[Work request]
Below are several records. Retype exactly those lines running from the one with "2. OXIDIZE,depth nm 5" through the one with "5. MASKED_ETCH,tone cover,mask", end lines included, and no others.

START Data section

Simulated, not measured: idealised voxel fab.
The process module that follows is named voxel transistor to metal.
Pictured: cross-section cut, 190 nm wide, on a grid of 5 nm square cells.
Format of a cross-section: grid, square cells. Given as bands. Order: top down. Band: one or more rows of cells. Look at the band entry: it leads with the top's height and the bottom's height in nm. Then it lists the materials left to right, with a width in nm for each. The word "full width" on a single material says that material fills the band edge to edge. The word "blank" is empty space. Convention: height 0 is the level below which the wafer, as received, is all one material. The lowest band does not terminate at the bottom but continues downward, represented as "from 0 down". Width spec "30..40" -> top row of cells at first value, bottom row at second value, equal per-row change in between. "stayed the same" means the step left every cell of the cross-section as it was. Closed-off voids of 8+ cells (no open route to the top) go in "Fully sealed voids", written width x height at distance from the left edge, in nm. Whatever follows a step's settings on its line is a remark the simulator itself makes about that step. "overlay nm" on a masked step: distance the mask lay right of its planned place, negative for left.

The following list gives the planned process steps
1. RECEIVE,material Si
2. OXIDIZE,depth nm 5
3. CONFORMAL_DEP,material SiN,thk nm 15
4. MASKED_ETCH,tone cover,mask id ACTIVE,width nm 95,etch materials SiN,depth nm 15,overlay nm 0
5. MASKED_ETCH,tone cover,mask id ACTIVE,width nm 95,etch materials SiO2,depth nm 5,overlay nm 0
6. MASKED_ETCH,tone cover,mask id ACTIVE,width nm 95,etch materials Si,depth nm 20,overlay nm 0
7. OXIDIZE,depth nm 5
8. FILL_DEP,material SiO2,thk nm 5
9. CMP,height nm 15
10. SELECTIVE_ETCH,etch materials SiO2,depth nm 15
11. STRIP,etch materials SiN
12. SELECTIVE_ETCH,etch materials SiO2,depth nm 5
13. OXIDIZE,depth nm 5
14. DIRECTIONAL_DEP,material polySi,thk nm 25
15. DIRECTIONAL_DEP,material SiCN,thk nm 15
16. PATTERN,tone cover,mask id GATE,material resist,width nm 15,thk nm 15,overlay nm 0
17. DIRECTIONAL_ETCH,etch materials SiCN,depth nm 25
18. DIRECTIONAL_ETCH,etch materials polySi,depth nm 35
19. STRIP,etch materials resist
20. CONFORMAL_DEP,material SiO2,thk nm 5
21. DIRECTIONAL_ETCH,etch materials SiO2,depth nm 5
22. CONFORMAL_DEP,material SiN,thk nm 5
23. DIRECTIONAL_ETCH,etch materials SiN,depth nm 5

END Data section

[Response]
2. OXIDIZE,depth nm 5
3. CONFORMAL_DEP,material SiN,thk nm 15
4. MASKED_ETCH,tone cover,mask id ACTIVE,width nm 95,etch materials SiN,depth nm 15,overlay nm 0
5. MASKED_ETCH,tone cover,mask id ACTIVE,width nm 95,etch materials SiO2,depth nm 5,overlay nm 0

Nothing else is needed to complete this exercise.